Input data>
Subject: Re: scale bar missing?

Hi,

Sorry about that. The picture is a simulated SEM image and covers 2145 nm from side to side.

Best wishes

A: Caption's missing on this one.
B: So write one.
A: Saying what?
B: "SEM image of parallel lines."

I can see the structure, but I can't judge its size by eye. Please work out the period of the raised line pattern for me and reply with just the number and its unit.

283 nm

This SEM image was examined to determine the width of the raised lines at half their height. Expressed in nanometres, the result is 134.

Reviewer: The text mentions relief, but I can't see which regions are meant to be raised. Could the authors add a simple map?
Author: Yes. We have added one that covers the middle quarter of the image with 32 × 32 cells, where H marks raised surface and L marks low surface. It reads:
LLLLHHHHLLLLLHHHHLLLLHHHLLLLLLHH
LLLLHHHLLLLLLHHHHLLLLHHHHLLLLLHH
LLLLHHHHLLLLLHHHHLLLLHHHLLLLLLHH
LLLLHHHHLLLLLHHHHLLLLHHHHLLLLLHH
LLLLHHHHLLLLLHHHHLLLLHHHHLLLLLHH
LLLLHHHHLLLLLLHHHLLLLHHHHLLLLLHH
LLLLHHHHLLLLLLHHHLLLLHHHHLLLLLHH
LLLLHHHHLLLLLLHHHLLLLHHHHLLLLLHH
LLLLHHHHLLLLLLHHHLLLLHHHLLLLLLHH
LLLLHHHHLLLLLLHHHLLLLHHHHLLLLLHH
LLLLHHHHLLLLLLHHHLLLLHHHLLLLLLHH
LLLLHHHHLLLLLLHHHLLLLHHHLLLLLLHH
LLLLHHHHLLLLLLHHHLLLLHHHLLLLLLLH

Work instruction> Of the entries listed above, reproduce only the lines starting at the line containing "Best wishes" and ending at the line containing "Reviewer: The text". Include both, exactly as they stand.

Response>
Best wishes

A: Caption's missing on this one.
B: So write one.
A: Saying what?
B: "SEM image of parallel lines."

I can see the structure, but I can't judge its size by eye. Please work out the period of the raised line pattern for me and reply with just the number and its unit.

283 nm

This SEM image was examined to determine the width of the raised lines at half their height. Expressed in nanometres, the result is 134.

Reviewer: The text mentions relief, but I can't see which regions are meant to be raised. Could the authors add a simple map?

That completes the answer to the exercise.